**Work instruction**
Transcribe exactly the lines that begin the material and continue through the line containing "A wafer's yield". Leave out whatever follows.

**Information given**
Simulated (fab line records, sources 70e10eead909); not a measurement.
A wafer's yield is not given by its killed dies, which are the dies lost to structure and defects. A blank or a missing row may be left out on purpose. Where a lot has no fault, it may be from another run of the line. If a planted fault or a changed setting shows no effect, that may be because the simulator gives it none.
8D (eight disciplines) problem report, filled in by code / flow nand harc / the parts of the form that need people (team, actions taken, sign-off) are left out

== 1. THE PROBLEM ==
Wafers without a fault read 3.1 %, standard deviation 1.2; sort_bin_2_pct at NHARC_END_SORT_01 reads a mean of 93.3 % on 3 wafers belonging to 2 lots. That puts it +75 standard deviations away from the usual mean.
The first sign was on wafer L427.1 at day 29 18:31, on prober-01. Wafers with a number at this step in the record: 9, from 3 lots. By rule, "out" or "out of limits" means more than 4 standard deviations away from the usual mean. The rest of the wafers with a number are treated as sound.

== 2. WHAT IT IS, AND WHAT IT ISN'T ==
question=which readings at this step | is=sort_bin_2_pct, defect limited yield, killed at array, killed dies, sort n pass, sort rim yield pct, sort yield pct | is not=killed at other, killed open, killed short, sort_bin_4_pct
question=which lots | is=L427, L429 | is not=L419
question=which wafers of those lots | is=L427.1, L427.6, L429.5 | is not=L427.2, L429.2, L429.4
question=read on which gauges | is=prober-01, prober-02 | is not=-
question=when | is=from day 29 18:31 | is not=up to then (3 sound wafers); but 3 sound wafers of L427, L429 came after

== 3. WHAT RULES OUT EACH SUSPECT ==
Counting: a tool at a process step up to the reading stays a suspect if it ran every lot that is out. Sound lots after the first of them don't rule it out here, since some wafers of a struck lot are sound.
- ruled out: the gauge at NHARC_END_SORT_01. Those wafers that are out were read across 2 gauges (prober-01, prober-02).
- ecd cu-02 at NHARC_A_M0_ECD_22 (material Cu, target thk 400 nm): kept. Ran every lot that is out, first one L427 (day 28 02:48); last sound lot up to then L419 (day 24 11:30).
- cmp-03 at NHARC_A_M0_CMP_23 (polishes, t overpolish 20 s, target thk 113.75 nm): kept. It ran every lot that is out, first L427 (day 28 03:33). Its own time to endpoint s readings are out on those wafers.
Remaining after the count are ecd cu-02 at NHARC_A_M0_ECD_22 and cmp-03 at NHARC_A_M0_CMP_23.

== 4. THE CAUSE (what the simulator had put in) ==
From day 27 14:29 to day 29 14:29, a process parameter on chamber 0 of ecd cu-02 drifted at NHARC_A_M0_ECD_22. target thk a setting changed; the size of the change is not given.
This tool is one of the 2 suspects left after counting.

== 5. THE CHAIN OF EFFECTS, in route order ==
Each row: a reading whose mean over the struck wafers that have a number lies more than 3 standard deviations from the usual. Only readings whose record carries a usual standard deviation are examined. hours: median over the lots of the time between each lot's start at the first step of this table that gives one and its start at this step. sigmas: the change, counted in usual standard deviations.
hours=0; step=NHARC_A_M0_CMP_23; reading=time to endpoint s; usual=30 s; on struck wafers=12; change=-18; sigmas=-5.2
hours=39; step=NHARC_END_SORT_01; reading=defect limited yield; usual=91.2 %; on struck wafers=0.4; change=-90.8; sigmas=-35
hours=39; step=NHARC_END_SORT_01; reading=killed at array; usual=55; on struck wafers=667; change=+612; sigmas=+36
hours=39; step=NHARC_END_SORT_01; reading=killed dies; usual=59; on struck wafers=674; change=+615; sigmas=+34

**Answer area**
Simulated (fab line records, sources 70e10eead909); not a measurement.
A wafer's yield is not given by its killed dies, which are the dies lost to structure and defects. A blank or a missing row may be left out on purpose. Where a lot has no fault, it may be from another run of the line. If a planted fault or a changed setting shows no effect, that may be because the simulator gives it none.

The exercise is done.